#### TASK ITEM:
Can the data below be echoed back word for word?

#### PROVIDED DATA:
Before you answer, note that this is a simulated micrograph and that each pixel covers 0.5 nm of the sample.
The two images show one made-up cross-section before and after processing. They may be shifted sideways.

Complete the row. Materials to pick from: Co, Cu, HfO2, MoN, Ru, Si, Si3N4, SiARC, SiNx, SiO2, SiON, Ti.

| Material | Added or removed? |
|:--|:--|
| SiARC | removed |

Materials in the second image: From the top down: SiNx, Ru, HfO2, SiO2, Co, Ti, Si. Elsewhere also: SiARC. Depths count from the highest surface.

#### TASK RESPONSE:
Before you answer, note that this is a simulated micrograph and that each pixel covers 0.5 nm of the sample.
The two images show one made-up cross-section before and after processing. They may be shifted sideways.

Complete the row. Materials to pick from: Co, Cu, HfO2, MoN, Ru, Si, Si3N4, SiARC, SiNx, SiO2, SiON, Ti.

| Material | Added or removed? |
|:--|:--|
| SiARC | removed |

Materials in the second image: From the top down: SiNx, Ru, HfO2, SiO2, Co, Ti, Si. Elsewhere also: SiARC. Depths count from the highest surface.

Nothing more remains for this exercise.